_Recorded information_:
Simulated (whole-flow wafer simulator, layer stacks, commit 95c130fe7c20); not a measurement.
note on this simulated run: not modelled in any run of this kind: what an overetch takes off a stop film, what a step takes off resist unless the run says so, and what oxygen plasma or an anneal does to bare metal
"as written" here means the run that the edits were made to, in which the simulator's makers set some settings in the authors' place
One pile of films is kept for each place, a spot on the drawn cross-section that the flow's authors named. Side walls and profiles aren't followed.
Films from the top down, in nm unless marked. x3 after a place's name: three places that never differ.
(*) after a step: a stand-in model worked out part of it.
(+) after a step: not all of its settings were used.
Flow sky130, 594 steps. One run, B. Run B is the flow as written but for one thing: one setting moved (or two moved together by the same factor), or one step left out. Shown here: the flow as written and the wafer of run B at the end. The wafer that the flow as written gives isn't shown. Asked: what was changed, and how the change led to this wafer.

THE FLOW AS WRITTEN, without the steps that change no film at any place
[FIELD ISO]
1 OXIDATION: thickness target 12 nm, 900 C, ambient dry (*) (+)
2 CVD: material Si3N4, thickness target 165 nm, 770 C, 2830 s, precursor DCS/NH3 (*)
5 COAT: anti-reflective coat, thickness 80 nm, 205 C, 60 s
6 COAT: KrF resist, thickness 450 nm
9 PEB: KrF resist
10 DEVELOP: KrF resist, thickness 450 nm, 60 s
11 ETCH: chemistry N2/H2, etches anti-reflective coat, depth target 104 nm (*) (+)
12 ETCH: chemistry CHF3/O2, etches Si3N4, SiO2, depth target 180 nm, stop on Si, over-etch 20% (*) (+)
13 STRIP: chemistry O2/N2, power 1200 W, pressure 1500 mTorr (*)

_Activity_: Repeat, word for word, the lines from the opening of the material through the line containing "(+) after a".

_Answer space_:
Simulated (whole-flow wafer simulator, layer stacks, commit 95c130fe7c20); not a measurement.
note on this simulated run: not modelled in any run of this kind: what an overetch takes off a stop film, what a step takes off resist unless the run says so, and what oxygen plasma or an anneal does to bare metal
"as written" here means the run that the edits were made to, in which the simulator's makers set some settings in the authors' place
One pile of films is kept for each place, a spot on the drawn cross-section that the flow's authors named. Side walls and profiles aren't followed.
Films from the top down, in nm unless marked. x3 after a place's name: three places that never differ.
(*) after a step: a stand-in model worked out part of it.
(+) after a step: not all of its settings were used.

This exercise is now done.